◆ WORK TASK: Copy the listing below line for line, from its opening line to the one with "ooooooooooooooo.", both included; stop there.

=======

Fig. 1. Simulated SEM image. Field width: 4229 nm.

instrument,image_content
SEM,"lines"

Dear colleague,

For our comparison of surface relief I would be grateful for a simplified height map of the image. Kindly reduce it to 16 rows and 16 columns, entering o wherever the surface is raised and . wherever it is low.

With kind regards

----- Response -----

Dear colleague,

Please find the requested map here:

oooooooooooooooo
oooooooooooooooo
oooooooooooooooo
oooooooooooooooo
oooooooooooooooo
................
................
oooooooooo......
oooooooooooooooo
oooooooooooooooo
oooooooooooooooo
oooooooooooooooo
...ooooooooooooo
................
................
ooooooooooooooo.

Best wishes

=======

◆ WRITTEN RESPONSE:
Fig. 1. Simulated SEM image. Field width: 4229 nm.

instrument,image_content
SEM,"lines"

Dear colleague,

For our comparison of surface relief I would be grateful for a simplified height map of the image. Kindly reduce it to 16 rows and 16 columns, entering o wherever the surface is raised and . wherever it is low.

With kind regards

----- Response -----

Dear colleague,

Please find the requested map here:

oooooooooooooooo
oooooooooooooooo
oooooooooooooooo
oooooooooooooooo
oooooooooooooooo
................
................
oooooooooo......
oooooooooooooooo
oooooooooooooooo
oooooooooooooooo
oooooooooooooooo
...ooooooooooooo
................
................
ooooooooooooooo.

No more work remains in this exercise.